■ Required action
The required output is the lines below from the line containing "4C,21.1,370,197,16.0,385.8,3318.7,2318.4,36.581,32.871" to the line containing "7B,36.9,370,243,20.5,80.2,2011.7,1699.0,36.608,45.669", inclusive, retyped exactly. No other lines belong in it.

☆ ☆ ☆ ☆ ☆ ☆ ☆

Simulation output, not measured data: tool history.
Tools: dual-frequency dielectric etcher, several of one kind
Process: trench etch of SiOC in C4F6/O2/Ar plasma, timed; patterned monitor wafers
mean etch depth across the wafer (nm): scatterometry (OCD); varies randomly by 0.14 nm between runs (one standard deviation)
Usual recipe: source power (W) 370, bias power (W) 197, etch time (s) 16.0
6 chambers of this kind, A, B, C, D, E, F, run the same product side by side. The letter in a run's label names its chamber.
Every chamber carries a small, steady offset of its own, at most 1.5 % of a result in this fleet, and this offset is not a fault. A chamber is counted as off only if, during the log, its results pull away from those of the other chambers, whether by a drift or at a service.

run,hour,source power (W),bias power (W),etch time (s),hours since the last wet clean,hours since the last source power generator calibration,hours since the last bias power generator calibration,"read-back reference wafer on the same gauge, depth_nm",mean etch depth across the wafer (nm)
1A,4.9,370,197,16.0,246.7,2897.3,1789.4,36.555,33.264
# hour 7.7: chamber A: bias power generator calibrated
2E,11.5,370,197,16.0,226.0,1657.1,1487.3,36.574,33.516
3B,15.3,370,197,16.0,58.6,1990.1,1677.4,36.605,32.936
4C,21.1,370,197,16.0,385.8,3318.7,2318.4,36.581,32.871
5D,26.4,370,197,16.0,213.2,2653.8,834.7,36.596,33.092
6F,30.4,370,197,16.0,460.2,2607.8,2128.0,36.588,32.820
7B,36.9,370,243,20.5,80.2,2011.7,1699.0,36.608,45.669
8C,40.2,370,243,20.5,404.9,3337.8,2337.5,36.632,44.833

☆ ☆ ☆ ☆ ☆ ☆ ☆

■ Your solution
4C,21.1,370,197,16.0,385.8,3318.7,2318.4,36.581,32.871
5D,26.4,370,197,16.0,213.2,2653.8,834.7,36.596,33.092
6F,30.4,370,197,16.0,460.2,2607.8,2128.0,36.588,32.820
7B,36.9,370,243,20.5,80.2,2011.7,1699.0,36.608,45.669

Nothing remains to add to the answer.